### Record extracts
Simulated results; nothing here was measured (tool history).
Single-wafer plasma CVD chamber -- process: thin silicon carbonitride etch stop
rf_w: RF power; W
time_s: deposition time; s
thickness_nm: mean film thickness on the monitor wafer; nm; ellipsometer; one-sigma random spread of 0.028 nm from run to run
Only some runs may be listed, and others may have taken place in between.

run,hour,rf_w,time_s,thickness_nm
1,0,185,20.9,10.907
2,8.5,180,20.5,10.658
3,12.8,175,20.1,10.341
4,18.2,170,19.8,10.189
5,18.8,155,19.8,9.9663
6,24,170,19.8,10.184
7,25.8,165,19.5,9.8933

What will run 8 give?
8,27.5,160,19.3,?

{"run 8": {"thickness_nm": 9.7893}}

### Task item
What you should output is every line of the records above, from the first through the line containing "8,27.5,160,19.3,?", unchanged.

### Response
Simulated results; nothing here was measured (tool history).
Single-wafer plasma CVD chamber -- process: thin silicon carbonitride etch stop
rf_w: RF power; W
time_s: deposition time; s
thickness_nm: mean film thickness on the monitor wafer; nm; ellipsometer; one-sigma random spread of 0.028 nm from run to run
Only some runs may be listed, and others may have taken place in between.

run,hour,rf_w,time_s,thickness_nm
1,0,185,20.9,10.907
2,8.5,180,20.5,10.658
3,12.8,175,20.1,10.341
4,18.2,170,19.8,10.189
5,18.8,155,19.8,9.9663
6,24,170,19.8,10.184
7,25.8,165,19.5,9.8933

What will run 8 give?
8,27.5,160,19.3,?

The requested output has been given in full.